» Exercise
Restate each entry below without changing a word.

» Data extract
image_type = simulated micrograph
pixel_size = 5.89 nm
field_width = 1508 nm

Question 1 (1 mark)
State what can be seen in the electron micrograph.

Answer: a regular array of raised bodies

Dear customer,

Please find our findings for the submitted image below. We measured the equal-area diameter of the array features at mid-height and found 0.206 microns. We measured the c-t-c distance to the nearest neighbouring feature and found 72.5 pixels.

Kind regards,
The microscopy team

» Answer area
image_type = simulated micrograph
pixel_size = 5.89 nm
field_width = 1508 nm

Question 1 (1 mark)
State what can be seen in the electron micrograph.

Answer: a regular array of raised bodies

Dear customer,

Please find our findings for the submitted image below. We measured the equal-area diameter of the array features at mid-height and found 0.206 microns. We measured the c-t-c distance to the nearest neighbouring feature and found 72.5 pixels.

Kind regards,
The microscopy team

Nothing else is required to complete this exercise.